▶ [ASSIGNMENT]: Please repeat each entry. Match every word exactly.

▶ [GIVEN ENTRIES]:

- - - - -

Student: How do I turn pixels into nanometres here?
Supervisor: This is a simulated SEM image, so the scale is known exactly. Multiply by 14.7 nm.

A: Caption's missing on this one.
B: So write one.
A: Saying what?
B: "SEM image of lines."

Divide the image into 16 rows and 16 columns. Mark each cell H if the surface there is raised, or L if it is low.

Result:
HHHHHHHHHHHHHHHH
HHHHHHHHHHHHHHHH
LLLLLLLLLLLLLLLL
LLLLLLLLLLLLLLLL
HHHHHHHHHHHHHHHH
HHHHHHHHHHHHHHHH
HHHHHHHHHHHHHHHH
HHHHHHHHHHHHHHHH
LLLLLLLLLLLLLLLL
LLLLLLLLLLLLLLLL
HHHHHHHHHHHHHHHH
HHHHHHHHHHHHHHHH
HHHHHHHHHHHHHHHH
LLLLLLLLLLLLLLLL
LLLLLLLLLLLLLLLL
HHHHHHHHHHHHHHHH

- - - - -

▶ [RESPONSE AREA]:
Student: How do I turn pixels into nanometres here?
Supervisor: This is a simulated SEM image, so the scale is known exactly. Multiply by 14.7 nm.

A: Caption's missing on this one.
B: So write one.
A: Saying what?
B: "SEM image of lines."

Divide the image into 16 rows and 16 columns. Mark each cell H if the surface there is raised, or L if it is low.

Result:
HHHHHHHHHHHHHHHH
HHHHHHHHHHHHHHHH
LLLLLLLLLLLLLLLL
LLLLLLLLLLLLLLLL
HHHHHHHHHHHHHHHH
HHHHHHHHHHHHHHHH
HHHHHHHHHHHHHHHH
HHHHHHHHHHHHHHHH
LLLLLLLLLLLLLLLL
LLLLLLLLLLLLLLLL
HHHHHHHHHHHHHHHH
HHHHHHHHHHHHHHHH
HHHHHHHHHHHHHHHH
LLLLLLLLLLLLLLLL
LLLLLLLLLLLLLLLL
HHHHHHHHHHHHHHHH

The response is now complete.